# RECORD SET
####################

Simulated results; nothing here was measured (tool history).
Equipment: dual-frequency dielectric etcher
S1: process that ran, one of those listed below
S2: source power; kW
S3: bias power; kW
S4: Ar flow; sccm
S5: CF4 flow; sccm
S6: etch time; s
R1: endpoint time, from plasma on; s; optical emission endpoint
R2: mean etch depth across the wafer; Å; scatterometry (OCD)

####################

# WORK REQUEST
Please return every line of the listing exactly.

# WORKED SOLUTION
Simulated results; nothing here was measured (tool history).
Equipment: dual-frequency dielectric etcher
S1: process that ran, one of those listed below
S2: source power; kW
S3: bias power; kW
S4: Ar flow; sccm
S5: CF4 flow; sccm
S6: etch time; s
R1: endpoint time, from plasma on; s; optical emission endpoint
R2: mean etch depth across the wafer; Å; scatterometry (OCD)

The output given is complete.